WORK REQUEST: The output is the lines below from the one with "step 12: CONFORMAL_DEP: material" through the one with "(60); SiO2 (90)", both included, printed exactly and with no other line.

--- DATASET RECORDS Enclosed Below ---

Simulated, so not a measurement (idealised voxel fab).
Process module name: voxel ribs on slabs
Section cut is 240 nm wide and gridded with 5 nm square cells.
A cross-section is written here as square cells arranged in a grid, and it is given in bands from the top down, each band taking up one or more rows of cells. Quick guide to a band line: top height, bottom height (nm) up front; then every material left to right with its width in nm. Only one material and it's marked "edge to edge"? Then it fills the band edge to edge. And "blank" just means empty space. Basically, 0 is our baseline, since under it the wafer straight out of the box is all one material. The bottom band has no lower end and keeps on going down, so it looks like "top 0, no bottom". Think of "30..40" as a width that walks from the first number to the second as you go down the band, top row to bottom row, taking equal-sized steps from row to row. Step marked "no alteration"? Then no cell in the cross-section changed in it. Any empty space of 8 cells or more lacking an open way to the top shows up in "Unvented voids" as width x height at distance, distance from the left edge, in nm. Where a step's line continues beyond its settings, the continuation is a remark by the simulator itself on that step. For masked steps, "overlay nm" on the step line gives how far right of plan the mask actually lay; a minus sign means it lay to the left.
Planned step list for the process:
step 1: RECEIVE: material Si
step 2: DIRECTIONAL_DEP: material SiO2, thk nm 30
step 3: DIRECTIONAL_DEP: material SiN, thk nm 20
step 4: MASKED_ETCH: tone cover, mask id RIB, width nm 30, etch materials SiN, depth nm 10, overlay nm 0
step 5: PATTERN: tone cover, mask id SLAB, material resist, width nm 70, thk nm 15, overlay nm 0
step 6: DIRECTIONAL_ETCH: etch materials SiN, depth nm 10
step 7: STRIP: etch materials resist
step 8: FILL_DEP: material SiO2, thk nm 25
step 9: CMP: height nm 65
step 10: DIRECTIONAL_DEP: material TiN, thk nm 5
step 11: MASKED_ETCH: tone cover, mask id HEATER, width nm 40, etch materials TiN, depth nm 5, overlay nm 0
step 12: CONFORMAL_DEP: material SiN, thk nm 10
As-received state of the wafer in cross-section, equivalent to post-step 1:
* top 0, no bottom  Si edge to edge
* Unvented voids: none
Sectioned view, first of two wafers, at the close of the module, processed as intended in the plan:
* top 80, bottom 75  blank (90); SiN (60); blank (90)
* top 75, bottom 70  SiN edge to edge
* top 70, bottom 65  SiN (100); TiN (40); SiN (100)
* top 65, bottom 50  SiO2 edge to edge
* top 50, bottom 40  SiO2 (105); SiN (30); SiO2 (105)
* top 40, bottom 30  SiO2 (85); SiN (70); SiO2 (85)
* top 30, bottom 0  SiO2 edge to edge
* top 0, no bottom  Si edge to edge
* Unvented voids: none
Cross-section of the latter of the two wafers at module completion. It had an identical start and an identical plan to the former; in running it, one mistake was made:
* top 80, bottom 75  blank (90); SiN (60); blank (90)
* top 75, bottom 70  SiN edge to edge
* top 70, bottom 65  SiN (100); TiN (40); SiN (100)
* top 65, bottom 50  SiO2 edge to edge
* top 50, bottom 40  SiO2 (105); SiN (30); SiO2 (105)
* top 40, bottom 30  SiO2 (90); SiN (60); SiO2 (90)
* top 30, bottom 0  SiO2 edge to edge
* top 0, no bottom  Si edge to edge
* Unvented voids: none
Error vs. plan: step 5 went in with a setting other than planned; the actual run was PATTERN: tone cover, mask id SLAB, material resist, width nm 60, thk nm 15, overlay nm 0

--- End of Enclosed DATASET RECORDS ---

WRITTEN REPLY:
step 12: CONFORMAL_DEP: material SiN, thk nm 10
As-received state of the wafer in cross-section, equivalent to post-step 1:
* top 0, no bottom  Si edge to edge
* Unvented voids: none
Sectioned view, first of two wafers, at the close of the module, processed as intended in the plan:
* top 80, bottom 75  blank (90); SiN (60); blank (90)
* top 75, bottom 70  SiN edge to edge
* top 70, bottom 65  SiN (100); TiN (40); SiN (100)
* top 65, bottom 50  SiO2 edge to edge
* top 50, bottom 40  SiO2 (105); SiN (30); SiO2 (105)
* top 40, bottom 30  SiO2 (85); SiN (70); SiO2 (85)
* top 30, bottom 0  SiO2 edge to edge
* top 0, no bottom  Si edge to edge
* Unvented voids: none
Cross-section of the latter of the two wafers at module completion. It had an identical start and an identical plan to the former; in running it, one mistake was made:
* top 80, bottom 75  blank (90); SiN (60); blank (90)
* top 75, bottom 70  SiN edge to edge
* top 70, bottom 65  SiN (100); TiN (40); SiN (100)
* top 65, bottom 50  SiO2 edge to edge
* top 50, bottom 40  SiO2 (105); SiN (30); SiO2 (105)
* top 40, bottom 30  SiO2 (90); SiN (60); SiO2 (90)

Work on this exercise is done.